Output everything in the listing exactly, with no line missing.

<<<<

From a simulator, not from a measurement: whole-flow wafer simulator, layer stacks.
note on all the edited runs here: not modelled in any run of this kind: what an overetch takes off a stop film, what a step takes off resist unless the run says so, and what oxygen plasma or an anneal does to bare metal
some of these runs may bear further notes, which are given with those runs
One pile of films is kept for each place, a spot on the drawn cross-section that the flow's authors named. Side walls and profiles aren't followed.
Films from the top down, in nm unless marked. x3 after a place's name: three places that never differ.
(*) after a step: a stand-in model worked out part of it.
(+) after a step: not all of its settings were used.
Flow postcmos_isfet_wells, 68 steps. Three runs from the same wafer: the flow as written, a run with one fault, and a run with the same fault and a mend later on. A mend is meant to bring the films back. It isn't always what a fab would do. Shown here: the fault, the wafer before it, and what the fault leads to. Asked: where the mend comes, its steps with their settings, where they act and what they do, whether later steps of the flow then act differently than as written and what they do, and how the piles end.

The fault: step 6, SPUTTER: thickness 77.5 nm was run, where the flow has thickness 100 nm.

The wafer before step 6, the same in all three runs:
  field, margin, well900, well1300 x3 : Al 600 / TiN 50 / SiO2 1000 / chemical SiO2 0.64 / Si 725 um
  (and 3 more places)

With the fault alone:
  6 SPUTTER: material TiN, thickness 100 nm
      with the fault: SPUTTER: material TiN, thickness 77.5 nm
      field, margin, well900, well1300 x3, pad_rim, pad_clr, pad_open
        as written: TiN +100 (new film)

>>>>

■ Exercise solution ■
From a simulator, not from a measurement: whole-flow wafer simulator, layer stacks.
note on all the edited runs here: not modelled in any run of this kind: what an overetch takes off a stop film, what a step takes off resist unless the run says so, and what oxygen plasma or an anneal does to bare metal
some of these runs may bear further notes, which are given with those runs
One pile of films is kept for each place, a spot on the drawn cross-section that the flow's authors named. Side walls and profiles aren't followed.
Films from the top down, in nm unless marked. x3 after a place's name: three places that never differ.
(*) after a step: a stand-in model worked out part of it.
(+) after a step: not all of its settings were used.
Flow postcmos_isfet_wells, 68 steps. Three runs from the same wafer: the flow as written, a run with one fault, and a run with the same fault and a mend later on. A mend is meant to bring the films back. It isn't always what a fab would do. Shown here: the fault, the wafer before it, and what the fault leads to. Asked: where the mend comes, its steps with their settings, where they act and what they do, whether later steps of the flow then act differently than as written and what they do, and how the piles end.

The fault: step 6, SPUTTER: thickness 77.5 nm was run, where the flow has thickness 100 nm.

The wafer before step 6, the same in all three runs:
  field, margin, well900, well1300 x3 : Al 600 / TiN 50 / SiO2 1000 / chemical SiO2 0.64 / Si 725 um
  (and 3 more places)

With the fault alone:
  6 SPUTTER: material TiN, thickness 100 nm
      with the fault: SPUTTER: material TiN, thickness 77.5 nm
      field, margin, well900, well1300 x3, pad_rim, pad_clr, pad_open
        as written: TiN +100 (new film)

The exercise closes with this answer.